DATA SECTION:
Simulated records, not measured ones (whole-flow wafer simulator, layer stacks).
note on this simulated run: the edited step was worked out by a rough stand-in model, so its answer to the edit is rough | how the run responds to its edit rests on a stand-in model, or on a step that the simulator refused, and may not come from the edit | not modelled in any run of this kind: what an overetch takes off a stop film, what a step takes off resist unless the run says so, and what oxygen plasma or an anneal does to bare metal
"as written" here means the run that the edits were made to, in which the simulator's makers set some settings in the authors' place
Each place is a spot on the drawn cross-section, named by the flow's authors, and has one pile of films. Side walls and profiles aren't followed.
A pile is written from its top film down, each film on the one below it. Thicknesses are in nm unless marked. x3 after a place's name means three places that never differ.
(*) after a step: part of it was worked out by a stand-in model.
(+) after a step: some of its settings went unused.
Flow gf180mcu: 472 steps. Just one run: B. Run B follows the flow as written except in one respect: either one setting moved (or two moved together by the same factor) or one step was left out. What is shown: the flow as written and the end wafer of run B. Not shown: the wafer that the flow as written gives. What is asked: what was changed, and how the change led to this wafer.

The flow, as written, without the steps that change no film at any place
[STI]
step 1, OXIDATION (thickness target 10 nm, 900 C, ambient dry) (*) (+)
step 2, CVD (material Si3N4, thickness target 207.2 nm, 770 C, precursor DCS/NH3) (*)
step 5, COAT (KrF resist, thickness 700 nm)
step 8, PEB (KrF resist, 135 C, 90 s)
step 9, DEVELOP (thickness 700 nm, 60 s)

ASSIGNED TASK:
Write out the lines of the entries, word for word, from the first through the one containing "the authors' place", and stop at that line.

RESPONSE:
Simulated records, not measured ones (whole-flow wafer simulator, layer stacks).
note on this simulated run: the edited step was worked out by a rough stand-in model, so its answer to the edit is rough | how the run responds to its edit rests on a stand-in model, or on a step that the simulator refused, and may not come from the edit | not modelled in any run of this kind: what an overetch takes off a stop film, what a step takes off resist unless the run says so, and what oxygen plasma or an anneal does to bare metal
"as written" here means the run that the edits were made to, in which the simulator's makers set some settings in the authors' place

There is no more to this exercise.